Assignment: Find the line containing "distance between a" in the entries below. Restate it and each line after it, word for word, up to and including the line containing "All sizes in nm.".

Record set:

§ §

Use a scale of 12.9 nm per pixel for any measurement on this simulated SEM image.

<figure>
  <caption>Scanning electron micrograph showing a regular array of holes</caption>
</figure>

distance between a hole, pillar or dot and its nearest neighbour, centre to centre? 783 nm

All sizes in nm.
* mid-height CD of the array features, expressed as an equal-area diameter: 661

§ §

Response:
distance between a hole, pillar or dot and its nearest neighbour, centre to centre? 783 nm

All sizes in nm.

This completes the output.